### Work item
All of the data below needs to be set down once more, exactly as written.

### Source material
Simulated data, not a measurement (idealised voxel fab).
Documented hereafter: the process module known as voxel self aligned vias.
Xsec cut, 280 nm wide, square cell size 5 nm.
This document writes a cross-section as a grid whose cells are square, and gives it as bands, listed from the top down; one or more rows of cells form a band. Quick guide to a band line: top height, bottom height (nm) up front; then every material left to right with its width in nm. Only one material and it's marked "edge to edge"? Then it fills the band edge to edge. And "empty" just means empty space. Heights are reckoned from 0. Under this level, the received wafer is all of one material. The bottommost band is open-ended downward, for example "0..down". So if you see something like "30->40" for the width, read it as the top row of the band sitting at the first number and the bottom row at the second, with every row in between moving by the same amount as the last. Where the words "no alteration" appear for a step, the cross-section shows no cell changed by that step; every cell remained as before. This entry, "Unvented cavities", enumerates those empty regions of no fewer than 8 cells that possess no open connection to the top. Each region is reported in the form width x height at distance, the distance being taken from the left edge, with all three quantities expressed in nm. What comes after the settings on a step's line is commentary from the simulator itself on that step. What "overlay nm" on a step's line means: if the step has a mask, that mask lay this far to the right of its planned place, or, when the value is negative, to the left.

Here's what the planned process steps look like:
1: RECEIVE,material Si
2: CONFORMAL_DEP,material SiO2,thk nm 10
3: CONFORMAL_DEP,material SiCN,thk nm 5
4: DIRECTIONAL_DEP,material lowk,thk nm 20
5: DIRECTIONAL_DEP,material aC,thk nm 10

### Your solution
Simulated data, not a measurement (idealised voxel fab).
Documented hereafter: the process module known as voxel self aligned vias.
Xsec cut, 280 nm wide, square cell size 5 nm.
This document writes a cross-section as a grid whose cells are square, and gives it as bands, listed from the top down; one or more rows of cells form a band. Quick guide to a band line: top height, bottom height (nm) up front; then every material left to right with its width in nm. Only one material and it's marked "edge to edge"? Then it fills the band edge to edge. And "empty" just means empty space. Heights are reckoned from 0. Under this level, the received wafer is all of one material. The bottommost band is open-ended downward, for example "0..down". So if you see something like "30->40" for the width, read it as the top row of the band sitting at the first number and the bottom row at the second, with every row in between moving by the same amount as the last. Where the words "no alteration" appear for a step, the cross-section shows no cell changed by that step; every cell remained as before. This entry, "Unvented cavities", enumerates those empty regions of no fewer than 8 cells that possess no open connection to the top. Each region is reported in the form width x height at distance, the distance being taken from the left edge, with all three quantities expressed in nm. What comes after the settings on a step's line is commentary from the simulator itself on that step. What "overlay nm" on a step's line means: if the step has a mask, that mask lay this far to the right of its planned place, or, when the value is negative, to the left.

Here's what the planned process steps look like:
1: RECEIVE,material Si
2: CONFORMAL_DEP,material SiO2,thk nm 10
3: CONFORMAL_DEP,material SiCN,thk nm 5
4: DIRECTIONAL_DEP,material lowk,thk nm 20
5: DIRECTIONAL_DEP,material aC,thk nm 10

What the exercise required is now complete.